| Given entries |
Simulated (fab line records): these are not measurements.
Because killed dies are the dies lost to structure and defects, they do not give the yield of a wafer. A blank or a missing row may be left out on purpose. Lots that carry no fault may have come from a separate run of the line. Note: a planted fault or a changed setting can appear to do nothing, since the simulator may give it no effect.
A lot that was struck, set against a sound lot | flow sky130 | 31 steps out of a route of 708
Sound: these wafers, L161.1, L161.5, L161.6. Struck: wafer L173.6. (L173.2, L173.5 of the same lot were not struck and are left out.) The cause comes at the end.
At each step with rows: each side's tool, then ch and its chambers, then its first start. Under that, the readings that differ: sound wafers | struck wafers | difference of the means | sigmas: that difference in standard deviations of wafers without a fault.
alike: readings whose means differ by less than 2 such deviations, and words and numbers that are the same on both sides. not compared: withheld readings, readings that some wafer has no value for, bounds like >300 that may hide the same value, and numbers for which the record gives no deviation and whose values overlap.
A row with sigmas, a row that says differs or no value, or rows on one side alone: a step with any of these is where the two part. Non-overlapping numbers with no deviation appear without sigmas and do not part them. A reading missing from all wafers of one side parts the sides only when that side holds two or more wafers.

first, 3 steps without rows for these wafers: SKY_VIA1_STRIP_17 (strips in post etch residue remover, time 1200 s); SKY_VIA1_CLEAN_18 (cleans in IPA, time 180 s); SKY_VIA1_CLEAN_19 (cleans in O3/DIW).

| Required action |
Reproduce exactly the lines above from the line with "alike: readings whose" to the line with "A row with sigmas, a", including both, and add nothing.

| Written solution |
alike: readings whose means differ by less than 2 such deviations, and words and numbers that are the same on both sides. not compared: withheld readings, readings that some wafer has no value for, bounds like >300 that may hide the same value, and numbers for which the record gives no deviation and whose values overlap.
A row with sigmas, a row that says differs or no value, or rows on one side alone: a step with any of these is where the two part. Non-overlapping numbers with no deviation appear without sigmas and do not part them. A reading missing from all wafers of one side parts the sides only when that side holds two or more wafers.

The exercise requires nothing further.